**Work item**
Look below for the line containing "113.75 (+99 or more) OUT |"; from there, print each line exactly up to and including the line containing "This desk finds", and stop.

╭──

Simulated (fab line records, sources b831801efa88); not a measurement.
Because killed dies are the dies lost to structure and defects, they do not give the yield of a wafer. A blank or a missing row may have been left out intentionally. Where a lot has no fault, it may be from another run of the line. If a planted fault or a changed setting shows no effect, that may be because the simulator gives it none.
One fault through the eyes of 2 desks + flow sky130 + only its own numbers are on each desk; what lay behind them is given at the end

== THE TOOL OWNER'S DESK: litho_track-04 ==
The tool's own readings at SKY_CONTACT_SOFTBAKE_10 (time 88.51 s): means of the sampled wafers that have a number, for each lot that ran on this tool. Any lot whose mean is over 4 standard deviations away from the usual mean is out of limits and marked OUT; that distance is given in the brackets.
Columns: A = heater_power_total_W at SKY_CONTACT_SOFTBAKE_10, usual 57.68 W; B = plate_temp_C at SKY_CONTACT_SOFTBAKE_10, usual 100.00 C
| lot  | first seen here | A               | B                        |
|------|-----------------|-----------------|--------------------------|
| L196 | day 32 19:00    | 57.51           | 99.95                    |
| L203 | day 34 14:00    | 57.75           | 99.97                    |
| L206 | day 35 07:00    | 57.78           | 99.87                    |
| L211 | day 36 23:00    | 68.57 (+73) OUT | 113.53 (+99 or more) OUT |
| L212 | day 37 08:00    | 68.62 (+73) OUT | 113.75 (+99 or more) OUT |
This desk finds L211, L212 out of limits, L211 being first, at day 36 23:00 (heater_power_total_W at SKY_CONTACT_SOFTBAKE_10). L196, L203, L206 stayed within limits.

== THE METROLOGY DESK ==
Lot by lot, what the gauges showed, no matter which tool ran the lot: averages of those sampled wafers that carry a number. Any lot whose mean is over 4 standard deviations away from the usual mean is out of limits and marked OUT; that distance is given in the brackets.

╰──

**Expected answer**
| L212 | day 37 08:00    | 68.62 (+73) OUT | 113.75 (+99 or more) OUT |
This desk finds L211, L212 out of limits, L211 being first, at day 36 23:00 (heater_power_total_W at SKY_CONTACT_SOFTBAKE_10). L196, L203, L206 stayed within limits.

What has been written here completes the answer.